Work order:
Write out exactly the lines below that run from the one containing "12,STRIP [etch materials SiN]" through the one containing "[Wafer rows, end", both included, with no other lines.

Material supplied:
- - - - -

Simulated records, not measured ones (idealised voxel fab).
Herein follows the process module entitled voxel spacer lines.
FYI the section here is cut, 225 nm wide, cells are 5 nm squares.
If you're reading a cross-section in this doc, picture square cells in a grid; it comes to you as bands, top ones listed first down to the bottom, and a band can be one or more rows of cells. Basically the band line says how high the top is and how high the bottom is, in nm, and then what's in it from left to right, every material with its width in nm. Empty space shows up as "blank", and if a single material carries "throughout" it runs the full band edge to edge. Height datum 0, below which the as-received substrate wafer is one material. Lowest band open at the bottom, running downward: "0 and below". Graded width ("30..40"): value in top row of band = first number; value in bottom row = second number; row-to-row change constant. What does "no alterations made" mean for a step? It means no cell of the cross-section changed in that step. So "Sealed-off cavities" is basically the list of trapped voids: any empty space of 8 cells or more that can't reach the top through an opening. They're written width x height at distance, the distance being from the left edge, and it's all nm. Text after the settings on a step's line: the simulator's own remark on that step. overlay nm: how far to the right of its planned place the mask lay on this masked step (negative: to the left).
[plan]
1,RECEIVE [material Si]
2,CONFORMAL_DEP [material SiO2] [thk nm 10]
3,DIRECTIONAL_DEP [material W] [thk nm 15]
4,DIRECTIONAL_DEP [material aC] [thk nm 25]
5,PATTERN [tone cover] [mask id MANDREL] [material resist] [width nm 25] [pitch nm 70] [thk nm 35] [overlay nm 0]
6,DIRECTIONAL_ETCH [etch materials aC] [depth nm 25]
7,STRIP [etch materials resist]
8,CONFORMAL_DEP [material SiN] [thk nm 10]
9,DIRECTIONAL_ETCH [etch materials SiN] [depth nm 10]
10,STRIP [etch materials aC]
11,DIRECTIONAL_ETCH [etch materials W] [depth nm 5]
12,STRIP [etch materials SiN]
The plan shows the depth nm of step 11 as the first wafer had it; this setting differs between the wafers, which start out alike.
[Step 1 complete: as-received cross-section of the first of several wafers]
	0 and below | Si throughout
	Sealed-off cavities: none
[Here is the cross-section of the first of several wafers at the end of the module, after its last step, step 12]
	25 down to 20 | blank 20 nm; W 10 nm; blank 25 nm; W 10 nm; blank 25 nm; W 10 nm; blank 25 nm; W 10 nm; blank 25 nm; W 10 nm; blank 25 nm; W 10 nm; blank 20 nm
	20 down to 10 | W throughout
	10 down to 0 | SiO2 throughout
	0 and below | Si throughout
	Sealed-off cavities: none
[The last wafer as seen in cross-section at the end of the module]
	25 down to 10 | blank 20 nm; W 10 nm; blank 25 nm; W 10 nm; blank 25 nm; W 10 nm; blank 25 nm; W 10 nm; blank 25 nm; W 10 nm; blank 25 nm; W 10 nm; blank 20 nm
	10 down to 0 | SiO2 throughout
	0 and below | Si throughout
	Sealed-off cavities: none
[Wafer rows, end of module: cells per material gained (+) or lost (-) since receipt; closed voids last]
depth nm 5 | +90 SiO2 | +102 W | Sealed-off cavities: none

- - - - -

Task answer:
12,STRIP [etch materials SiN]
The plan shows the depth nm of step 11 as the first wafer had it; this setting differs between the wafers, which start out alike.
[Step 1 complete: as-received cross-section of the first of several wafers]
	0 and below | Si throughout
	Sealed-off cavities: none
[Here is the cross-section of the first of several wafers at the end of the module, after its last step, step 12]
	25 down to 20 | blank 20 nm; W 10 nm; blank 25 nm; W 10 nm; blank 25 nm; W 10 nm; blank 25 nm; W 10 nm; blank 25 nm; W 10 nm; blank 25 nm; W 10 nm; blank 20 nm
	20 down to 10 | W throughout
	10 down to 0 | SiO2 throughout
	0 and below | Si throughout
	Sealed-off cavities: none
[The last wafer as seen in cross-section at the end of the module]
	25 down to 10 | blank 20 nm; W 10 nm; blank 25 nm; W 10 nm; blank 25 nm; W 10 nm; blank 25 nm; W 10 nm; blank 25 nm; W 10 nm; blank 25 nm; W 10 nm; blank 20 nm
	10 down to 0 | SiO2 throughout
	0 and below | Si throughout
	Sealed-off cavities: none
[Wafer rows, end of module: cells per material gained (+) or lost (-) since receipt; closed voids last]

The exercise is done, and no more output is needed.